WORK ITEM — Word for word, reproduce every line of the data.

EXCERPTED DATA —
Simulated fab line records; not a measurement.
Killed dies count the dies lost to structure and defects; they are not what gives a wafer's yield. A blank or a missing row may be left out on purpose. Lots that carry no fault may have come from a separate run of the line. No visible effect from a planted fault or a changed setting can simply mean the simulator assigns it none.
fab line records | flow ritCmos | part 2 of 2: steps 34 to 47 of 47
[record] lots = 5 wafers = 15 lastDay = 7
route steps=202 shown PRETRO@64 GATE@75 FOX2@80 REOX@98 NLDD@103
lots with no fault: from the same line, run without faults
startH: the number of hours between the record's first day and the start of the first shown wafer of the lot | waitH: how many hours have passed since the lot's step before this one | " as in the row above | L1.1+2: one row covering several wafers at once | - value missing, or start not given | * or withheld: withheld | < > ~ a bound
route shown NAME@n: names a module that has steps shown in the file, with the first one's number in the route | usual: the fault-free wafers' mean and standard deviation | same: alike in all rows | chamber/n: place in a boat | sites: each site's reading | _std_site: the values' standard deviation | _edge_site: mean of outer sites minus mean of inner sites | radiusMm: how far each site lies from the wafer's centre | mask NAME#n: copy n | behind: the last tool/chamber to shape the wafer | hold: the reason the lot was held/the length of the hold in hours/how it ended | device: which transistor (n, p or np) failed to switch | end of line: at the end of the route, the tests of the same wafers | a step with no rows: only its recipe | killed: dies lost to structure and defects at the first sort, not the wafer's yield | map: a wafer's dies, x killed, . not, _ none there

TASK OUTPUT —
Simulated fab line records; not a measurement.
Killed dies count the dies lost to structure and defects; they are not what gives a wafer's yield. A blank or a missing row may be left out on purpose. Lots that carry no fault may have come from a separate run of the line. No visible effect from a planted fault or a changed setting can simply mean the simulator assigns it none.
fab line records | flow ritCmos | part 2 of 2: steps 34 to 47 of 47
[record] lots = 5 wafers = 15 lastDay = 7
route steps=202 shown PRETRO@64 GATE@75 FOX2@80 REOX@98 NLDD@103
lots with no fault: from the same line, run without faults
startH: the number of hours between the record's first day and the start of the first shown wafer of the lot | waitH: how many hours have passed since the lot's step before this one | " as in the row above | L1.1+2: one row covering several wafers at once | - value missing, or start not given | * or withheld: withheld | < > ~ a bound
route shown NAME@n: names a module that has steps shown in the file, with the first one's number in the route | usual: the fault-free wafers' mean and standard deviation | same: alike in all rows | chamber/n: place in a boat | sites: each site's reading | _std_site: the values' standard deviation | _edge_site: mean of outer sites minus mean of inner sites | radiusMm: how far each site lies from the wafer's centre | mask NAME#n: copy n | behind: the last tool/chamber to shape the wafer | hold: the reason the lot was held/the length of the hold in hours/how it ended | device: which transistor (n, p or np) failed to switch | end of line: at the end of the route, the tests of the same wafers | a step with no rows: only its recipe | killed: dies lost to structure and defects at the first sort, not the wafer's yield | map: a wafer's dies, x killed, . not, _ none there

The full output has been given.